- Work request: Return each line exactly as written. Begin with the first line of the entries and end with the line that has "start_h: hours from".

>>>>
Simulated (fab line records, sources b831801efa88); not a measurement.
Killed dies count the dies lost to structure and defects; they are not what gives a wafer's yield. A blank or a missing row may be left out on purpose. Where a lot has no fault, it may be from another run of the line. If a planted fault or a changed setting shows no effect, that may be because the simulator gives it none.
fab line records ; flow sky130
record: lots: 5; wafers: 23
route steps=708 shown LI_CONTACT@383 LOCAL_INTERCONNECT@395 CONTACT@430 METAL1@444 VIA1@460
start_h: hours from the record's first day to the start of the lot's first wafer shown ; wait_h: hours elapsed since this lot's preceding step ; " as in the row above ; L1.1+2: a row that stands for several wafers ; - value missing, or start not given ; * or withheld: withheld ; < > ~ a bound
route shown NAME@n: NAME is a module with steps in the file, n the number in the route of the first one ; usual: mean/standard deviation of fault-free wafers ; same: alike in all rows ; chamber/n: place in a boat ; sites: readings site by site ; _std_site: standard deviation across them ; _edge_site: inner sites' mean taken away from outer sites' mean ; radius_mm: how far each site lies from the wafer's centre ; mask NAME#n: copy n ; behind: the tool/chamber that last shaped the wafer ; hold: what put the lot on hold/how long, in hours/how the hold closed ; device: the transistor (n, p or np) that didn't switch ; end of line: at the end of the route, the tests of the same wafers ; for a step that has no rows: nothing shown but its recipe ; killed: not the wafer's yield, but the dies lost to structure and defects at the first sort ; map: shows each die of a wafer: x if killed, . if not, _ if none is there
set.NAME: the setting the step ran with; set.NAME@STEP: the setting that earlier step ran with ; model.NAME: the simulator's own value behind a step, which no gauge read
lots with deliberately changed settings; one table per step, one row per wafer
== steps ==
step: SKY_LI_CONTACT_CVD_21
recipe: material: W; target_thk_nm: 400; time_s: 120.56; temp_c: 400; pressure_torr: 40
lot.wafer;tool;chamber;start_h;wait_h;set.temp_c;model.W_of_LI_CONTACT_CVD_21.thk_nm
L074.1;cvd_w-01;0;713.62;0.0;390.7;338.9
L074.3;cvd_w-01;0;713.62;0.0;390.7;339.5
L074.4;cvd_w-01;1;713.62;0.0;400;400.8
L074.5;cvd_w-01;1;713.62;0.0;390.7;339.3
<<<<

- Your response:
Simulated (fab line records, sources b831801efa88); not a measurement.
Killed dies count the dies lost to structure and defects; they are not what gives a wafer's yield. A blank or a missing row may be left out on purpose. Where a lot has no fault, it may be from another run of the line. If a planted fault or a changed setting shows no effect, that may be because the simulator gives it none.
fab line records ; flow sky130
record: lots: 5; wafers: 23
route steps=708 shown LI_CONTACT@383 LOCAL_INTERCONNECT@395 CONTACT@430 METAL1@444 VIA1@460
start_h: hours from the record's first day to the start of the lot's first wafer shown ; wait_h: hours elapsed since this lot's preceding step ; " as in the row above ; L1.1+2: a row that stands for several wafers ; - value missing, or start not given ; * or withheld: withheld ; < > ~ a bound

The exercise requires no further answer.